> [MATERIAL SHOWN]
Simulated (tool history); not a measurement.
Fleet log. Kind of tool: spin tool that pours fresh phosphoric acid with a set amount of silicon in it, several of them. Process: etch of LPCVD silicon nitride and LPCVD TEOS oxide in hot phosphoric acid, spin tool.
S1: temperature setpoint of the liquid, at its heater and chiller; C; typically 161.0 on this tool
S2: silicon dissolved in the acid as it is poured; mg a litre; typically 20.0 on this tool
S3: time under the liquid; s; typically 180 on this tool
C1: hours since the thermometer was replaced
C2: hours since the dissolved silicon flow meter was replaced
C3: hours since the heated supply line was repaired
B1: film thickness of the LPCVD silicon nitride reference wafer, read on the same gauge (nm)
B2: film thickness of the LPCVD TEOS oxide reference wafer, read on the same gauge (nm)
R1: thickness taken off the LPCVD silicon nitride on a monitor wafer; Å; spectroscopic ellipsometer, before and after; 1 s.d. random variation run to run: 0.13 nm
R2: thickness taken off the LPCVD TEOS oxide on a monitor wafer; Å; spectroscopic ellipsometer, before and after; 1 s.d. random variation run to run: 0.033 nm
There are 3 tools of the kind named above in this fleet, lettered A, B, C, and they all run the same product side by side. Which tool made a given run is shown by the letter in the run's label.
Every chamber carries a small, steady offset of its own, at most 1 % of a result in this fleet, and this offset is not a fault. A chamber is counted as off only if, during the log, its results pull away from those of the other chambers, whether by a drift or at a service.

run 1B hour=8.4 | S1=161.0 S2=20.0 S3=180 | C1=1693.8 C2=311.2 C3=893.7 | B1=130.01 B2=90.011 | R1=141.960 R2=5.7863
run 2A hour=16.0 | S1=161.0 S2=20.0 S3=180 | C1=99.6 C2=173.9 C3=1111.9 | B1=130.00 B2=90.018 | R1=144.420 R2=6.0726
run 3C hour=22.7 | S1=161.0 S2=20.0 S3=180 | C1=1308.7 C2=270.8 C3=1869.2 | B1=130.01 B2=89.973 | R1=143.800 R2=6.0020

> [REQUIRED ACTION] For this exercise, please copy exactly the lines of the material above from its first line through the line where "R2: thickness taken" appears.

> [WRITTEN ANSWER]
Simulated (tool history); not a measurement.
Fleet log. Kind of tool: spin tool that pours fresh phosphoric acid with a set amount of silicon in it, several of them. Process: etch of LPCVD silicon nitride and LPCVD TEOS oxide in hot phosphoric acid, spin tool.
S1: temperature setpoint of the liquid, at its heater and chiller; C; typically 161.0 on this tool
S2: silicon dissolved in the acid as it is poured; mg a litre; typically 20.0 on this tool
S3: time under the liquid; s; typically 180 on this tool
C1: hours since the thermometer was replaced
C2: hours since the dissolved silicon flow meter was replaced
C3: hours since the heated supply line was repaired
B1: film thickness of the LPCVD silicon nitride reference wafer, read on the same gauge (nm)
B2: film thickness of the LPCVD TEOS oxide reference wafer, read on the same gauge (nm)
R1: thickness taken off the LPCVD silicon nitride on a monitor wafer; Å; spectroscopic ellipsometer, before and after; 1 s.d. random variation run to run: 0.13 nm
R2: thickness taken off the LPCVD TEOS oxide on a monitor wafer; Å; spectroscopic ellipsometer, before and after; 1 s.d. random variation run to run: 0.033 nm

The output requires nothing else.